Requirement: Would you transcribe the records word for word, please?

Raw data:
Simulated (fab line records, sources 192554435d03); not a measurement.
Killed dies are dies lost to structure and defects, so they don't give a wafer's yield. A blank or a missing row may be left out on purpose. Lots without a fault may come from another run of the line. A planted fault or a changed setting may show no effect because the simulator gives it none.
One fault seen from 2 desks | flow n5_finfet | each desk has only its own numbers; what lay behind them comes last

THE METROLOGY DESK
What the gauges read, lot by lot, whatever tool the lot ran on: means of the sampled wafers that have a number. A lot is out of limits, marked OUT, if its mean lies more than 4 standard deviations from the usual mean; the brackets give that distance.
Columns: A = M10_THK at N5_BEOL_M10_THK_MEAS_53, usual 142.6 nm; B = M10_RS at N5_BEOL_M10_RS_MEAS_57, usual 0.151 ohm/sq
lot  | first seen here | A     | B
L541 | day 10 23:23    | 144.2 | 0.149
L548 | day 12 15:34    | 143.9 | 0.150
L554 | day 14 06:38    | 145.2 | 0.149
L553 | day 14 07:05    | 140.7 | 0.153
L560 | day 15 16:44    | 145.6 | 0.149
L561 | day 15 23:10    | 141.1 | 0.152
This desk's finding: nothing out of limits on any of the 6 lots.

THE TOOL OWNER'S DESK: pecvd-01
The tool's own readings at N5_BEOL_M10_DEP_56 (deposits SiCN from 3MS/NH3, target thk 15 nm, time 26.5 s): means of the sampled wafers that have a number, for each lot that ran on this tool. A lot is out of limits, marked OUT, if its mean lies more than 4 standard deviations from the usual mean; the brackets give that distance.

Task solution:
Simulated (fab line records, sources 192554435d03); not a measurement.
Killed dies are dies lost to structure and defects, so they don't give a wafer's yield. A blank or a missing row may be left out on purpose. Lots without a fault may come from another run of the line. A planted fault or a changed setting may show no effect because the simulator gives it none.
One fault seen from 2 desks | flow n5_finfet | each desk has only its own numbers; what lay behind them comes last

THE METROLOGY DESK
What the gauges read, lot by lot, whatever tool the lot ran on: means of the sampled wafers that have a number. A lot is out of limits, marked OUT, if its mean lies more than 4 standard deviations from the usual mean; the brackets give that distance.
Columns: A = M10_THK at N5_BEOL_M10_THK_MEAS_53, usual 142.6 nm; B = M10_RS at N5_BEOL_M10_RS_MEAS_57, usual 0.151 ohm/sq
lot  | first seen here | A     | B
L541 | day 10 23:23    | 144.2 | 0.149
L548 | day 12 15:34    | 143.9 | 0.150
L554 | day 14 06:38    | 145.2 | 0.149
L553 | day 14 07:05    | 140.7 | 0.153
L560 | day 15 16:44    | 145.6 | 0.149
L561 | day 15 23:10    | 141.1 | 0.152
This desk's finding: nothing out of limits on any of the 6 lots.

THE TOOL OWNER'S DESK: pecvd-01
The tool's own readings at N5_BEOL_M10_DEP_56 (deposits SiCN from 3MS/NH3, target thk 15 nm, time 26.5 s): means of the sampled wafers that have a number, for each lot that ran on this tool. A lot is out of limits, marked OUT, if its mean lies more than 4 standard deviations from the usual mean; the brackets give that distance.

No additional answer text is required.